Segment Start: Extracted entries
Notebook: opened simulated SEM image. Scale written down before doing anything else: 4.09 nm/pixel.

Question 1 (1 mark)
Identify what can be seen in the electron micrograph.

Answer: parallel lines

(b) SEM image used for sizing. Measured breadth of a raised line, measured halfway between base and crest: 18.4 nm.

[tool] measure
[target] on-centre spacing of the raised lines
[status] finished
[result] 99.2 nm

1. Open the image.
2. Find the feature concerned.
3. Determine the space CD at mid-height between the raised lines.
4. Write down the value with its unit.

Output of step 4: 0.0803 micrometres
Segment End: Extracted entries

Reproduce word for word the material above, beginning with the line that contains "[result] 99.2 nm" and ending with the line that contains "4. Write down the value with its unit.".

[result] 99.2 nm

1. Open the image.
2. Find the feature concerned.
3. Determine the space CD at mid-height between the raised lines.
4. Write down the value with its unit.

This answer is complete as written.